Work item:
For the entries below, the result should be an exact transcription of the lines from the one with "20 | DEVELOP" up to and including the one with "26 | SPUTTER", and only those.

Provided records:
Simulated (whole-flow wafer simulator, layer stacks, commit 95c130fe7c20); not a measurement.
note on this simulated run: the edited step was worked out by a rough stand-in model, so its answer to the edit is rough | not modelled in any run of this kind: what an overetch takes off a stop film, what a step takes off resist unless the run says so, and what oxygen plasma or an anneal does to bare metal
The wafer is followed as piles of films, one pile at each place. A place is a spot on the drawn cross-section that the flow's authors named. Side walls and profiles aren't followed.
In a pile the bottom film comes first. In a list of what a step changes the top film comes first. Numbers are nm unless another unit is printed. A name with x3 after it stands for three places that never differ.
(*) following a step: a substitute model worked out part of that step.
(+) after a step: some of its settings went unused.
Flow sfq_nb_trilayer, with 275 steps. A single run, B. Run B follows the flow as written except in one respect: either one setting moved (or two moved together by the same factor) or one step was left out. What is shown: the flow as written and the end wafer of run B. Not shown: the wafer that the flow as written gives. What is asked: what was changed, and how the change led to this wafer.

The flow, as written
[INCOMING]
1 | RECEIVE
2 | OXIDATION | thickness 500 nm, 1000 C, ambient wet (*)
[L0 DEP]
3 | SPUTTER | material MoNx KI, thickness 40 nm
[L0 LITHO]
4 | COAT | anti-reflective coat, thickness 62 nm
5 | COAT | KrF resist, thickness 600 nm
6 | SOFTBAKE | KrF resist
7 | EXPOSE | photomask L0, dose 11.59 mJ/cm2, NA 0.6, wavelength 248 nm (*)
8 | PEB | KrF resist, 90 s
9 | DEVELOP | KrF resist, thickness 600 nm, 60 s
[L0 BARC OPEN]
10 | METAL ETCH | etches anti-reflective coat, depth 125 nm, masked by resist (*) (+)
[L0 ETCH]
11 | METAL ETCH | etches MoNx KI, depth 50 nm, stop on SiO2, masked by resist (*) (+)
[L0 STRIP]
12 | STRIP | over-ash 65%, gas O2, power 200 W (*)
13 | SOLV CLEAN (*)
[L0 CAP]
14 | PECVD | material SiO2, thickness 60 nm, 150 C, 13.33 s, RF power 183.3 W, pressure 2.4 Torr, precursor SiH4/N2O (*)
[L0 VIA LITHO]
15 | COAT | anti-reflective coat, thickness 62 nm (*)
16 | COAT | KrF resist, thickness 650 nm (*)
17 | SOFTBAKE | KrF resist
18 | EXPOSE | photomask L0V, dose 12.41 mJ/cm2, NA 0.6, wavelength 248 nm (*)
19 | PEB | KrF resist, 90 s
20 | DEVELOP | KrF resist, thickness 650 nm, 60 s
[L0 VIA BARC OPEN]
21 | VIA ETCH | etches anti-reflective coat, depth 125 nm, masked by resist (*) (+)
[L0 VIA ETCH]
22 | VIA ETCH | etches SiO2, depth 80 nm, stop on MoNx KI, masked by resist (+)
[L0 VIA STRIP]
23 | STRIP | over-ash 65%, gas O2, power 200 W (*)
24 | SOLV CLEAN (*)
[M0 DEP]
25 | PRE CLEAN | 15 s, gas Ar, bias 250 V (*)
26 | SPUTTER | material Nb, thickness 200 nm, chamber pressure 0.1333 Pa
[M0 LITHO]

Exercise solution:
20 | DEVELOP | KrF resist, thickness 650 nm, 60 s
[L0 VIA BARC OPEN]
21 | VIA ETCH | etches anti-reflective coat, depth 125 nm, masked by resist (*) (+)
[L0 VIA ETCH]
22 | VIA ETCH | etches SiO2, depth 80 nm, stop on MoNx KI, masked by resist (+)
[L0 VIA STRIP]
23 | STRIP | over-ash 65%, gas O2, power 200 W (*)
24 | SOLV CLEAN (*)
[M0 DEP]
25 | PRE CLEAN | 15 s, gas Ar, bias 250 V (*)
26 | SPUTTER | material Nb, thickness 200 nm, chamber pressure 0.1333 Pa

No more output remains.